• **Action item**: Retype the material, please. Every line must match.

------ Entries provided

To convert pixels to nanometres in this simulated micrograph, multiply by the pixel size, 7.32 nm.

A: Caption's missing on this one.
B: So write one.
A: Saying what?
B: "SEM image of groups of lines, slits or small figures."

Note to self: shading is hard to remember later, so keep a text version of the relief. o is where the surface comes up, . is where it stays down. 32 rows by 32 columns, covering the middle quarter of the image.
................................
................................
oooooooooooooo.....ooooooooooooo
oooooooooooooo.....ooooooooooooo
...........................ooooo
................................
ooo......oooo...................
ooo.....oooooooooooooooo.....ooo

------------

• **Reply**:
To convert pixels to nanometres in this simulated micrograph, multiply by the pixel size, 7.32 nm.

A: Caption's missing on this one.
B: So write one.
A: Saying what?
B: "SEM image of groups of lines, slits or small figures."

Note to self: shading is hard to remember later, so keep a text version of the relief. o is where the surface comes up, . is where it stays down. 32 rows by 32 columns, covering the middle quarter of the image.
................................
................................
oooooooooooooo.....ooooooooooooo
oooooooooooooo.....ooooooooooooo
...........................ooooo
................................
ooo......oooo...................
ooo.....oooooooooooooooo.....ooo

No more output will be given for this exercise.